________________________________________

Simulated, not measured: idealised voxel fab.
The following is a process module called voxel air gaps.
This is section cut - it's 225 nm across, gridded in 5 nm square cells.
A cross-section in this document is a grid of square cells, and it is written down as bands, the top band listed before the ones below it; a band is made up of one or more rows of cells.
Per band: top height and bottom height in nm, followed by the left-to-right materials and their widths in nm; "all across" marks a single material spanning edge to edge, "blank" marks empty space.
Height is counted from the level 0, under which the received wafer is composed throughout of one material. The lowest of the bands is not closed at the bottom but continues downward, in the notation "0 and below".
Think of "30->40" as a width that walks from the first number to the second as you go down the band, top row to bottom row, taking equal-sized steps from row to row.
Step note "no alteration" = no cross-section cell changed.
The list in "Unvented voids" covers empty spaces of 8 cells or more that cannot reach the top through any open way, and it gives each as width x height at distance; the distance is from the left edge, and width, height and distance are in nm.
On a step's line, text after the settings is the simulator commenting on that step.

________________________________________

(Task item):
Output the full listing above word for word.

(Reply):
Simulated, not measured: idealised voxel fab.
The following is a process module called voxel air gaps.
This is section cut - it's 225 nm across, gridded in 5 nm square cells.
A cross-section in this document is a grid of square cells, and it is written down as bands, the top band listed before the ones below it; a band is made up of one or more rows of cells.
Per band: top height and bottom height in nm, followed by the left-to-right materials and their widths in nm; "all across" marks a single material spanning edge to edge, "blank" marks empty space.
Height is counted from the level 0, under which the received wafer is composed throughout of one material. The lowest of the bands is not closed at the bottom but continues downward, in the notation "0 and below".
Think of "30->40" as a width that walks from the first number to the second as you go down the band, top row to bottom row, taking equal-sized steps from row to row.
Step note "no alteration" = no cross-section cell changed.
The list in "Unvented voids" covers empty spaces of 8 cells or more that cannot reach the top through any open way, and it gives each as width x height at distance; the distance is from the left edge, and width, height and distance are in nm.
On a step's line, text after the settings is the simulator commenting on that step.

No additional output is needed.